Starting at the first line of the data below, write out each line exactly until you reach the line containing "Killed dies are", and include that line too.

Data provided START

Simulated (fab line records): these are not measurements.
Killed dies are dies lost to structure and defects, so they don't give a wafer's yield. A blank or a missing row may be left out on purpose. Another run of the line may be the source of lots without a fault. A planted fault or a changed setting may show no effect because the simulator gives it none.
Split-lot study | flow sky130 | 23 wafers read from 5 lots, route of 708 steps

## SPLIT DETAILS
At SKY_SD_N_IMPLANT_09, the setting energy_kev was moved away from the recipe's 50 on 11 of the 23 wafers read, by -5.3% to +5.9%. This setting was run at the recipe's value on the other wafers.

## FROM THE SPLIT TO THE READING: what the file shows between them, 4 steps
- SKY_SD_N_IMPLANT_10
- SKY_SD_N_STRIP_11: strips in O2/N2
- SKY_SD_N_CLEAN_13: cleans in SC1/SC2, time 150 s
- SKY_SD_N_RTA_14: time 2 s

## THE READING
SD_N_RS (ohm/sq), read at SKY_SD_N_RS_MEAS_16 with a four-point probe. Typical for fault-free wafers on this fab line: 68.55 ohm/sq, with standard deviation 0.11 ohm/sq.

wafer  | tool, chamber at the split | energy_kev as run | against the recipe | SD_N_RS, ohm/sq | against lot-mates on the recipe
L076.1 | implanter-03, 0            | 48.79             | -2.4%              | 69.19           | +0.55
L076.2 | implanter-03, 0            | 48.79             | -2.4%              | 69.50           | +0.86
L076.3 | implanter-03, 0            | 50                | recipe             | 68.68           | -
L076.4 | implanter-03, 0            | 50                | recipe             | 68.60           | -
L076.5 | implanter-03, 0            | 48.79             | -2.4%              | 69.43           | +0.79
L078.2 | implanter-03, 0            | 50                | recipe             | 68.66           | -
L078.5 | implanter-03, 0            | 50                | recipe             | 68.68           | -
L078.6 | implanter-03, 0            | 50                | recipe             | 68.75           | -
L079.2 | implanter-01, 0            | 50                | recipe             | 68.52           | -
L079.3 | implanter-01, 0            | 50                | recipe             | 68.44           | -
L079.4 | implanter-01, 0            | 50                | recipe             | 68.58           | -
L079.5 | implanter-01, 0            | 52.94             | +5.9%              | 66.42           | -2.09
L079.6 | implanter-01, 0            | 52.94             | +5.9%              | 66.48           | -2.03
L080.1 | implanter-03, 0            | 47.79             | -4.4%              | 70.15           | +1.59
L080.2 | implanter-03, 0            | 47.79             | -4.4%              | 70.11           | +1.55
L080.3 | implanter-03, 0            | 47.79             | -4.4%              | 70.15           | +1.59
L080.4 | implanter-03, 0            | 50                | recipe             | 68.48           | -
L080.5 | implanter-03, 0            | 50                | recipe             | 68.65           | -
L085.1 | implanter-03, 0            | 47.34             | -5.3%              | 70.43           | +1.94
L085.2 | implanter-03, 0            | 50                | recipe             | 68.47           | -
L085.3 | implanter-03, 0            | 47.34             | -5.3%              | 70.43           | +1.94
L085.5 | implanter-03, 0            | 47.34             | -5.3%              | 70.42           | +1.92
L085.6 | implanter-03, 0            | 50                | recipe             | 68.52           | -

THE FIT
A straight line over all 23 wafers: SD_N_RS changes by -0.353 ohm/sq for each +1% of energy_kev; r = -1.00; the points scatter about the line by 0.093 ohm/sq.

Data provided END

→ **Result**
Simulated (fab line records): these are not measurements.
Killed dies are dies lost to structure and defects, so they don't give a wafer's yield. A blank or a missing row may be left out on purpose. Another run of the line may be the source of lots without a fault. A planted fault or a changed setting may show no effect because the simulator gives it none.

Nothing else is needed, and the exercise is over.